Work item>
Please retype the entries below exactly as they are written.

Stored data>
▼

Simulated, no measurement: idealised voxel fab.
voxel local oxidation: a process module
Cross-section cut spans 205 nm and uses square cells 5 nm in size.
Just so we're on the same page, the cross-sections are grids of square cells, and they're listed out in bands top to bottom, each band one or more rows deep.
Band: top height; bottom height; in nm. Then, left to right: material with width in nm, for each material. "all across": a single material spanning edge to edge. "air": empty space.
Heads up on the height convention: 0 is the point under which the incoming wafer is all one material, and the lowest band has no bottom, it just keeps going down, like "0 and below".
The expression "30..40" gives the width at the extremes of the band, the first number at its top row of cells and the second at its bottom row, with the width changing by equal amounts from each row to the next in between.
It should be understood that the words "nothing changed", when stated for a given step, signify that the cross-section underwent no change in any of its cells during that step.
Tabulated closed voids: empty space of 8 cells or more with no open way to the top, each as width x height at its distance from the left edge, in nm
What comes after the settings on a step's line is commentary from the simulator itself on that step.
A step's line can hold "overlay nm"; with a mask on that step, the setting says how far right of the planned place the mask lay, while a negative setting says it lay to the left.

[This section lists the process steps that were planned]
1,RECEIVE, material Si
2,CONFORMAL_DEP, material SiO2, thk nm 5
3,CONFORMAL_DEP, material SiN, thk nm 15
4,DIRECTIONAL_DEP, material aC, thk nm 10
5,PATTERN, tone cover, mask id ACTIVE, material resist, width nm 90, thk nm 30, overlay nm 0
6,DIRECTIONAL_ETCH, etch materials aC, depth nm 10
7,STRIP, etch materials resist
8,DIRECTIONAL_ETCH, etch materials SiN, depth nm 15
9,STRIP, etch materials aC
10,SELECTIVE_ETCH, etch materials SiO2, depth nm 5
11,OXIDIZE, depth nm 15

▲

Expected answer>
Simulated, no measurement: idealised voxel fab.
voxel local oxidation: a process module
Cross-section cut spans 205 nm and uses square cells 5 nm in size.
Just so we're on the same page, the cross-sections are grids of square cells, and they're listed out in bands top to bottom, each band one or more rows deep.
Band: top height; bottom height; in nm. Then, left to right: material with width in nm, for each material. "all across": a single material spanning edge to edge. "air": empty space.
Heads up on the height convention: 0 is the point under which the incoming wafer is all one material, and the lowest band has no bottom, it just keeps going down, like "0 and below".
The expression "30..40" gives the width at the extremes of the band, the first number at its top row of cells and the second at its bottom row, with the width changing by equal amounts from each row to the next in between.
It should be understood that the words "nothing changed", when stated for a given step, signify that the cross-section underwent no change in any of its cells during that step.
Tabulated closed voids: empty space of 8 cells or more with no open way to the top, each as width x height at its distance from the left edge, in nm
What comes after the settings on a step's line is commentary from the simulator itself on that step.
A step's line can hold "overlay nm"; with a mask on that step, the setting says how far right of the planned place the mask lay, while a negative setting says it lay to the left.

[This section lists the process steps that were planned]
1,RECEIVE, material Si
2,CONFORMAL_DEP, material SiO2, thk nm 5
3,CONFORMAL_DEP, material SiN, thk nm 15
4,DIRECTIONAL_DEP, material aC, thk nm 10
5,PATTERN, tone cover, mask id ACTIVE, material resist, width nm 90, thk nm 30, overlay nm 0
6,DIRECTIONAL_ETCH, etch materials aC, depth nm 10
7,STRIP, etch materials resist
8,DIRECTIONAL_ETCH, etch materials SiN, depth nm 15
9,STRIP, etch materials aC
10,SELECTIVE_ETCH, etch materials SiO2, depth nm 5
11,OXIDIZE, depth nm 15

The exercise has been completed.